**Action item:** The lines below are to be quoted exactly, from the first through the one that contains "Write your rows".

** Opening Supplied data block **

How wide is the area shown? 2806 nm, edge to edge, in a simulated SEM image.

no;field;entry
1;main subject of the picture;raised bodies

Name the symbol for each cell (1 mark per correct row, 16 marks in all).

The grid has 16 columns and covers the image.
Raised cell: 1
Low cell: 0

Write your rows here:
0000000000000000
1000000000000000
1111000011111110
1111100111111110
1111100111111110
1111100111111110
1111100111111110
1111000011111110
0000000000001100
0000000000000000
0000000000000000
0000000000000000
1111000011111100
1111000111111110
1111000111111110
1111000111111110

** Closing Supplied data block **

**Task solution:**
How wide is the area shown? 2806 nm, edge to edge, in a simulated SEM image.

no;field;entry
1;main subject of the picture;raised bodies

Name the symbol for each cell (1 mark per correct row, 16 marks in all).

The grid has 16 columns and covers the image.
Raised cell: 1
Low cell: 0

Write your rows here:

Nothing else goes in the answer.